■ **Required action**
Where the line with "The process module" appears below, start writing out lines exactly, and finish with the line with "Each square cell", which is included; write out nothing else.

■ **Stored data**
━━━━━━━━
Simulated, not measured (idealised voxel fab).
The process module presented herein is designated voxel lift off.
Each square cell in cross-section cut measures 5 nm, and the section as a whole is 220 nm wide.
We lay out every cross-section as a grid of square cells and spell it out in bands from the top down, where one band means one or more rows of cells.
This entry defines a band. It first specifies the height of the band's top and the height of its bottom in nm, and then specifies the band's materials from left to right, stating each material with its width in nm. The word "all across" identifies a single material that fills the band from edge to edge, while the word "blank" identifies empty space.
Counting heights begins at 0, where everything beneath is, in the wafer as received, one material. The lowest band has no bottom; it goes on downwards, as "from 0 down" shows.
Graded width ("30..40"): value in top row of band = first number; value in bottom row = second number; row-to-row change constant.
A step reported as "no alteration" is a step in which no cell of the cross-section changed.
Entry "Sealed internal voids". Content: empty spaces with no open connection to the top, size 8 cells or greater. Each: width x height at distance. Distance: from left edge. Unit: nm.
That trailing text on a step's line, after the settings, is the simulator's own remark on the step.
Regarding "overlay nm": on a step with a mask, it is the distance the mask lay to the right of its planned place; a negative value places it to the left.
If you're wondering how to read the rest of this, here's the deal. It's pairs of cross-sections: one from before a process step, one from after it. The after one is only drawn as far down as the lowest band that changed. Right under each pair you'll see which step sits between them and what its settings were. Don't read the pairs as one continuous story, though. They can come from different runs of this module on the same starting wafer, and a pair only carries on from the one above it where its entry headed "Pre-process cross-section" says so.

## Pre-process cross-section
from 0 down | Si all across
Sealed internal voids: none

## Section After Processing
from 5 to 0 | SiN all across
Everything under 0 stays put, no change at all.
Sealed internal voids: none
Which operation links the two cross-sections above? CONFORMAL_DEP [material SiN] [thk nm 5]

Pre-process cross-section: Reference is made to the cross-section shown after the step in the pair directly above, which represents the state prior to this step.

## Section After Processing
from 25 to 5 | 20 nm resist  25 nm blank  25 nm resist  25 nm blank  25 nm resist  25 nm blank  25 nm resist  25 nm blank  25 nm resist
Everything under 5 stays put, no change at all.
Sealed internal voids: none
━━━━━━━━

■ **Task solution**
The process module presented herein is designated voxel lift off.
Each square cell in cross-section cut measures 5 nm, and the section as a whole is 220 nm wide.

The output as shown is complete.